→ **WORK ORDER**
Starting with the first line below, reproduce each line exactly until you have included the one bearing "In a pile the".

** Opening DATASET block **
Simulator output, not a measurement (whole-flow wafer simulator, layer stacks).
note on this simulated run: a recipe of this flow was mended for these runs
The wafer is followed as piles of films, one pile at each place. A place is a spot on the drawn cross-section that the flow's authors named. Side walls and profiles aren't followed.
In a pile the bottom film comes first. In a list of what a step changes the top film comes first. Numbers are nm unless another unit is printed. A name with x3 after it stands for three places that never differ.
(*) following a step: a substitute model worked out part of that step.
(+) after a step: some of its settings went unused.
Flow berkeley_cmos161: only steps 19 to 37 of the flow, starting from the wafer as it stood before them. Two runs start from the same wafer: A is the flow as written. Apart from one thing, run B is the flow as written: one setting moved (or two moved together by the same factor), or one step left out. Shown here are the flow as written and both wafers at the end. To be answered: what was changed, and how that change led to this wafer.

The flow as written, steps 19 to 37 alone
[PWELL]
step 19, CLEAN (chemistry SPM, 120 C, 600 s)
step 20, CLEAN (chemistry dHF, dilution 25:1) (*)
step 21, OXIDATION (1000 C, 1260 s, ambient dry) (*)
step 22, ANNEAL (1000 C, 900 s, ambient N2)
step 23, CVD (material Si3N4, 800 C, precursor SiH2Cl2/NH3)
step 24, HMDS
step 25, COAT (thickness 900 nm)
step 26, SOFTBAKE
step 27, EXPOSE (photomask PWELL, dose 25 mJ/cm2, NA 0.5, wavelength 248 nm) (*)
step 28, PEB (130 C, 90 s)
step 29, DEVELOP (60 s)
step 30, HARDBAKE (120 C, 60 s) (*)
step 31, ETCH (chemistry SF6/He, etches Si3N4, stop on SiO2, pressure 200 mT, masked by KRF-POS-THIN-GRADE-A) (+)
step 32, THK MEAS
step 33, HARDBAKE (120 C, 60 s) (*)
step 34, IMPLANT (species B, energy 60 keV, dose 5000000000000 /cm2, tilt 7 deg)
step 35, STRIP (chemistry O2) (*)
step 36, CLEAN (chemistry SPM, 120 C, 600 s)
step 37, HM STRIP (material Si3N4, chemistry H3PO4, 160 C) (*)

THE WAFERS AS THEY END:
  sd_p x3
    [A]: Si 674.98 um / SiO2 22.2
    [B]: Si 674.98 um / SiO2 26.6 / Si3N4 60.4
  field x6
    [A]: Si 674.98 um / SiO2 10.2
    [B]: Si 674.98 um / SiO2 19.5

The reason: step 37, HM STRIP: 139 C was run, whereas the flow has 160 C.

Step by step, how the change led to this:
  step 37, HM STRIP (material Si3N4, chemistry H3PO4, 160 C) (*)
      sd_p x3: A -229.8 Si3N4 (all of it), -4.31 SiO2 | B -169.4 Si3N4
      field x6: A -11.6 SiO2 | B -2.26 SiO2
** Closing DATASET block **

→ **SOLUTION**
Simulator output, not a measurement (whole-flow wafer simulator, layer stacks).
note on this simulated run: a recipe of this flow was mended for these runs
The wafer is followed as piles of films, one pile at each place. A place is a spot on the drawn cross-section that the flow's authors named. Side walls and profiles aren't followed.
In a pile the bottom film comes first. In a list of what a step changes the top film comes first. Numbers are nm unless another unit is printed. A name with x3 after it stands for three places that never differ.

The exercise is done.